# Work request
Every line of the material below should be retyped exactly.

# Entries shown
══════

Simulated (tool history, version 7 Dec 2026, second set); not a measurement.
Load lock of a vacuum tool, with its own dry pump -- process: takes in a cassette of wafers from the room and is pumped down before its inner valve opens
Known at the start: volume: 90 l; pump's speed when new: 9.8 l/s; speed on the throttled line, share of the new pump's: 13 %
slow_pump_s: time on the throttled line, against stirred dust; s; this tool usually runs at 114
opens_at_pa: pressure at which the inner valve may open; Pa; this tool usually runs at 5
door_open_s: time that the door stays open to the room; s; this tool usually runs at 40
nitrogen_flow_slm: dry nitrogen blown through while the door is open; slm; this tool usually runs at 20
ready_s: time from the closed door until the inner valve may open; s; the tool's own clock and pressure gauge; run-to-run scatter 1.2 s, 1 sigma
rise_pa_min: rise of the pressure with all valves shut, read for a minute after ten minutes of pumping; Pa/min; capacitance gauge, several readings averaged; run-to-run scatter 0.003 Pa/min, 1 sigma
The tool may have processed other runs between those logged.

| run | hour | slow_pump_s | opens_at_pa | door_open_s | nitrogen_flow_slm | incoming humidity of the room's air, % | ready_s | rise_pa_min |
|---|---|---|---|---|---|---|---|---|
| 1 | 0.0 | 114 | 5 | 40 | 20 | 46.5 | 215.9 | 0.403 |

══════

# Exercise result
Simulated (tool history, version 7 Dec 2026, second set); not a measurement.
Load lock of a vacuum tool, with its own dry pump -- process: takes in a cassette of wafers from the room and is pumped down before its inner valve opens
Known at the start: volume: 90 l; pump's speed when new: 9.8 l/s; speed on the throttled line, share of the new pump's: 13 %
slow_pump_s: time on the throttled line, against stirred dust; s; this tool usually runs at 114
opens_at_pa: pressure at which the inner valve may open; Pa; this tool usually runs at 5
door_open_s: time that the door stays open to the room; s; this tool usually runs at 40
nitrogen_flow_slm: dry nitrogen blown through while the door is open; slm; this tool usually runs at 20
ready_s: time from the closed door until the inner valve may open; s; the tool's own clock and pressure gauge; run-to-run scatter 1.2 s, 1 sigma
rise_pa_min: rise of the pressure with all valves shut, read for a minute after ten minutes of pumping; Pa/min; capacitance gauge, several readings averaged; run-to-run scatter 0.003 Pa/min, 1 sigma
The tool may have processed other runs between those logged.

| run | hour | slow_pump_s | opens_at_pa | door_open_s | nitrogen_flow_slm | incoming humidity of the room's air, % | ready_s | rise_pa_min |
|---|---|---|---|---|---|---|---|---|
| 1 | 0.0 | 114 | 5 | 40 | 20 | 46.5 | 215.9 | 0.403 |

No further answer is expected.